● Work instruction:
Using the records below, write out again exactly the lines that begin at the line containing "At a distance" and end at the line containing "The image shows", and no other lines.

● Extracted records:
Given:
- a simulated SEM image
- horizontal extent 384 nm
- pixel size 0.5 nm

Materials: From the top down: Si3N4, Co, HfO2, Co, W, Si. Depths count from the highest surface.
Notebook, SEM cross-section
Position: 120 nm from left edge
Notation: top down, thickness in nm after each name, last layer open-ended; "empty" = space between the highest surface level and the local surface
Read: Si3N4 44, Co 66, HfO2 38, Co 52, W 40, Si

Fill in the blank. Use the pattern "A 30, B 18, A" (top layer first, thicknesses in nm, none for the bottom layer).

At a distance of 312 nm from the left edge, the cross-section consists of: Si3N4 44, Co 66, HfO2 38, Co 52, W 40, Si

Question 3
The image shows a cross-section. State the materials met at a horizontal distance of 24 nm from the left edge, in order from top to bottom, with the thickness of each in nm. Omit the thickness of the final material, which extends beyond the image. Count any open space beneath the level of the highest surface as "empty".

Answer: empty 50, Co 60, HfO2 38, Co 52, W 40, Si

● Task result:
At a distance of 312 nm from the left edge, the cross-section consists of: Si3N4 44, Co 66, HfO2 38, Co 52, W 40, Si

Question 3
The image shows a cross-section. State the materials met at a horizontal distance of 24 nm from the left edge, in order from top to bottom, with the thickness of each in nm. Omit the thickness of the final material, which extends beyond the image. Count any open space beneath the level of the highest surface as "empty".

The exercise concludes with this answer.